--- START ---
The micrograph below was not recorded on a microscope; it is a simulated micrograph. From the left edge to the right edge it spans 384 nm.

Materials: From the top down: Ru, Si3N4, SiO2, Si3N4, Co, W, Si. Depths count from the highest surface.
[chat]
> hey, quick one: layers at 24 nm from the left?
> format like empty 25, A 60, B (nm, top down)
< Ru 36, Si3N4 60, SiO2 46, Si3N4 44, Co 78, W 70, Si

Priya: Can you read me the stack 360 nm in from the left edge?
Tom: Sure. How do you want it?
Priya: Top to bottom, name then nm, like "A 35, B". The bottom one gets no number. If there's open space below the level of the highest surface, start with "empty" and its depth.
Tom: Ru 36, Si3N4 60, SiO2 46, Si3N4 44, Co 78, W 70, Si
--- END ---

Look in the material above for the line with "< Ru 36, Si3N4" and the line with "Priya: Top to", and transcribe exactly those lines and all lines between them, nothing more.

**Written answer:**
< Ru 36, Si3N4 60, SiO2 46, Si3N4 44, Co 78, W 70, Si

Priya: Can you read me the stack 360 nm in from the left edge?
Tom: Sure. How do you want it?
Priya: Top to bottom, name then nm, like "A 35, B". The bottom one gets no number. If there's open space below the level of the highest surface, start with "empty" and its depth.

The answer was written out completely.